* * * * * * *

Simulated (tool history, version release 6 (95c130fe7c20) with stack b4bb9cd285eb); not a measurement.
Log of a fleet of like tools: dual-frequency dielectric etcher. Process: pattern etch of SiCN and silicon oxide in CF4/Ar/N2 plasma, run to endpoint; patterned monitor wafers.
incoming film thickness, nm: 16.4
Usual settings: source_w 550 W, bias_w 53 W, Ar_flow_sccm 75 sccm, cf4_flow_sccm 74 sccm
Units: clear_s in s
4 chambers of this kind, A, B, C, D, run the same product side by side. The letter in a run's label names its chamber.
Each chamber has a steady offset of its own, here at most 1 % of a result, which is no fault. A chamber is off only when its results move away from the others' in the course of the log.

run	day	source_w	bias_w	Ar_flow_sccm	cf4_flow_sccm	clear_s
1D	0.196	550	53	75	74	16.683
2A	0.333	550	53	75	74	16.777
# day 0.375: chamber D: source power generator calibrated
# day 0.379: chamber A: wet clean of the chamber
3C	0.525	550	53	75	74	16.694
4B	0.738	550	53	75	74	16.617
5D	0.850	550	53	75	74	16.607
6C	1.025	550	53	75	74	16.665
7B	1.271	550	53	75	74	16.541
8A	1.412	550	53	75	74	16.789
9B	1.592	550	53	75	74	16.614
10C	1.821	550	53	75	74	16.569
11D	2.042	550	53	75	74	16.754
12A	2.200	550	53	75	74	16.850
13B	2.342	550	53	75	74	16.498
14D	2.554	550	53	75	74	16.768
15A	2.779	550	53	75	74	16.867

* * * * * * *

**Work item**. Return the span of lines in the data above that opens at the line with "Usual settings: source_w" and closes at the line with "# day 0.375: chamber", exactly, ends included, nothing else.

**Task answer**.
Usual settings: source_w 550 W, bias_w 53 W, Ar_flow_sccm 75 sccm, cf4_flow_sccm 74 sccm
Units: clear_s in s
4 chambers of this kind, A, B, C, D, run the same product side by side. The letter in a run's label names its chamber.
Each chamber has a steady offset of its own, here at most 1 % of a result, which is no fault. A chamber is off only when its results move away from the others' in the course of the log.

run	day	source_w	bias_w	Ar_flow_sccm	cf4_flow_sccm	clear_s
1D	0.196	550	53	75	74	16.683
2A	0.333	550	53	75	74	16.777
# day 0.375: chamber D: source power generator calibrated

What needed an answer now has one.